▶ **Source material**:
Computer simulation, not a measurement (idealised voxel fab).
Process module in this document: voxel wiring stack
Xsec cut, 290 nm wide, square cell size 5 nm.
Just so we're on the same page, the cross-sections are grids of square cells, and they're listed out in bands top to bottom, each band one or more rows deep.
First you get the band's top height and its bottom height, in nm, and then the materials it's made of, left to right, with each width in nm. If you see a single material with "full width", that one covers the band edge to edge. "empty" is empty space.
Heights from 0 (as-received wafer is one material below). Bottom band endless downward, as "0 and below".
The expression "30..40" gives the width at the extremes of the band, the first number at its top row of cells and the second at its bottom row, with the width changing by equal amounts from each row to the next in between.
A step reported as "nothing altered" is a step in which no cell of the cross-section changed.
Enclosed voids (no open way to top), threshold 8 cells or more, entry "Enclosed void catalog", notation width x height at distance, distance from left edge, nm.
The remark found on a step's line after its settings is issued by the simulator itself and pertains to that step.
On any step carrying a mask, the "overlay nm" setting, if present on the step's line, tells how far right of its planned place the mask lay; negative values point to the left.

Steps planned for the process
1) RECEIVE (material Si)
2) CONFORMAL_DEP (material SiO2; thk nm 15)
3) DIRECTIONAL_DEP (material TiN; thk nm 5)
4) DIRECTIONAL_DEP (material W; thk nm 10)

▶ **Requirement**:
Exactly as written, return every line of the material.

▶ **Task output**:
Computer simulation, not a measurement (idealised voxel fab).
Process module in this document: voxel wiring stack
Xsec cut, 290 nm wide, square cell size 5 nm.
Just so we're on the same page, the cross-sections are grids of square cells, and they're listed out in bands top to bottom, each band one or more rows deep.
First you get the band's top height and its bottom height, in nm, and then the materials it's made of, left to right, with each width in nm. If you see a single material with "full width", that one covers the band edge to edge. "empty" is empty space.
Heights from 0 (as-received wafer is one material below). Bottom band endless downward, as "0 and below".
The expression "30..40" gives the width at the extremes of the band, the first number at its top row of cells and the second at its bottom row, with the width changing by equal amounts from each row to the next in between.
A step reported as "nothing altered" is a step in which no cell of the cross-section changed.
Enclosed voids (no open way to top), threshold 8 cells or more, entry "Enclosed void catalog", notation width x height at distance, distance from left edge, nm.
The remark found on a step's line after its settings is issued by the simulator itself and pertains to that step.
On any step carrying a mask, the "overlay nm" setting, if present on the step's line, tells how far right of its planned place the mask lay; negative values point to the left.

Steps planned for the process
1) RECEIVE (material Si)
2) CONFORMAL_DEP (material SiO2; thk nm 15)
3) DIRECTIONAL_DEP (material TiN; thk nm 5)
4) DIRECTIONAL_DEP (material W; thk nm 10)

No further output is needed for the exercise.